§ RECORD EXCERPTS
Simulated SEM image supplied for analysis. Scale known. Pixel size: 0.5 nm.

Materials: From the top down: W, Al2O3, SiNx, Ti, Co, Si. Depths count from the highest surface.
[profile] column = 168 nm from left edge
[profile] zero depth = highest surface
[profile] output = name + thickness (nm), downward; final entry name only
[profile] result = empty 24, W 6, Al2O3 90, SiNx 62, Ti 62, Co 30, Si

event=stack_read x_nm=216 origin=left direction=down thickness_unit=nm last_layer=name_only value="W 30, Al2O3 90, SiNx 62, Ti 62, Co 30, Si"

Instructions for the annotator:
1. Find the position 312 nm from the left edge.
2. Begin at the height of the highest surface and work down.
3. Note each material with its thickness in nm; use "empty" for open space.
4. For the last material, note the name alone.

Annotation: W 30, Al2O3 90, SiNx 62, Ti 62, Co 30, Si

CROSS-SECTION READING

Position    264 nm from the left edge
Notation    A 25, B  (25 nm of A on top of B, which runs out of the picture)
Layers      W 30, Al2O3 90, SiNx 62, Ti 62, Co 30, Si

§ TASK ITEM
Among the entries above, copy exactly only the lines starting with the one containing "[profile] zero depth = highest surface" and going through the one containing "of the picture)", both ends included.

§ EXERCISE SOLUTION
[profile] zero depth = highest surface
[profile] output = name + thickness (nm), downward; final entry name only
[profile] result = empty 24, W 6, Al2O3 90, SiNx 62, Ti 62, Co 30, Si

event=stack_read x_nm=216 origin=left direction=down thickness_unit=nm last_layer=name_only value="W 30, Al2O3 90, SiNx 62, Ti 62, Co 30, Si"

Instructions for the annotator:
1. Find the position 312 nm from the left edge.
2. Begin at the height of the highest surface and work down.
3. Note each material with its thickness in nm; use "empty" for open space.
4. For the last material, note the name alone.

Annotation: W 30, Al2O3 90, SiNx 62, Ti 62, Co 30, Si

CROSS-SECTION READING

Position    264 nm from the left edge
Notation    A 25, B  (25 nm of A on top of B, which runs out of the picture)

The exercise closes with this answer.